SUPPLIED RECORDS:
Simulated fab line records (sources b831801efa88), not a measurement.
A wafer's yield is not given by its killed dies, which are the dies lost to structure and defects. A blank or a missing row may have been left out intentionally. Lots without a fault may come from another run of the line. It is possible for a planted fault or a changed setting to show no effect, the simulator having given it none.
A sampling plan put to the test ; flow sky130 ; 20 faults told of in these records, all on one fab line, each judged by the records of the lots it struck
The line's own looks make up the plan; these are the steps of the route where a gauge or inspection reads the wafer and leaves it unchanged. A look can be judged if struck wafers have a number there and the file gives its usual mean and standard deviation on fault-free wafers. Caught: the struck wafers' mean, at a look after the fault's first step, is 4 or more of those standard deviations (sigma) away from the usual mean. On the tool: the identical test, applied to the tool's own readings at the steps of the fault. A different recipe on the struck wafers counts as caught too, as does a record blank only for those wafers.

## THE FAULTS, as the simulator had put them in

REQUIRED ACTION: For this exercise, transcribe the whole listing verbatim.

RESPONSE BOX:
Simulated fab line records (sources b831801efa88), not a measurement.
A wafer's yield is not given by its killed dies, which are the dies lost to structure and defects. A blank or a missing row may have been left out intentionally. Lots without a fault may come from another run of the line. It is possible for a planted fault or a changed setting to show no effect, the simulator having given it none.
A sampling plan put to the test ; flow sky130 ; 20 faults told of in these records, all on one fab line, each judged by the records of the lots it struck
The line's own looks make up the plan; these are the steps of the route where a gauge or inspection reads the wafer and leaves it unchanged. A look can be judged if struck wafers have a number there and the file gives its usual mean and standard deviation on fault-free wafers. Caught: the struck wafers' mean, at a look after the fault's first step, is 4 or more of those standard deviations (sigma) away from the usual mean. On the tool: the identical test, applied to the tool's own readings at the steps of the fault. A different recipe on the struck wafers counts as caught too, as does a record blank only for those wafers.

## THE FAULTS, as the simulator had put them in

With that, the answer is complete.